DATA SHOWN:
===============

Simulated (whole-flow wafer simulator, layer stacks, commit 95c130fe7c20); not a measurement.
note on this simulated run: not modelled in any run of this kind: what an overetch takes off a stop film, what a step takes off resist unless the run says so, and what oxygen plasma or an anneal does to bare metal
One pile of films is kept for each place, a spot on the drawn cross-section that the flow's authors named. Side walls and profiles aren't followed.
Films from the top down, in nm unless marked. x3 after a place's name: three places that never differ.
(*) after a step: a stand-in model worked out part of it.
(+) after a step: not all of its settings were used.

===============

ASSIGNED TASK: Your task is to reproduce all the data exactly as shown.

REPLY:
Simulated (whole-flow wafer simulator, layer stacks, commit 95c130fe7c20); not a measurement.
note on this simulated run: not modelled in any run of this kind: what an overetch takes off a stop film, what a step takes off resist unless the run says so, and what oxygen plasma or an anneal does to bare metal
One pile of films is kept for each place, a spot on the drawn cross-section that the flow's authors named. Side walls and profiles aren't followed.
Films from the top down, in nm unless marked. x3 after a place's name: three places that never differ.
(*) after a step: a stand-in model worked out part of it.
(+) after a step: not all of its settings were used.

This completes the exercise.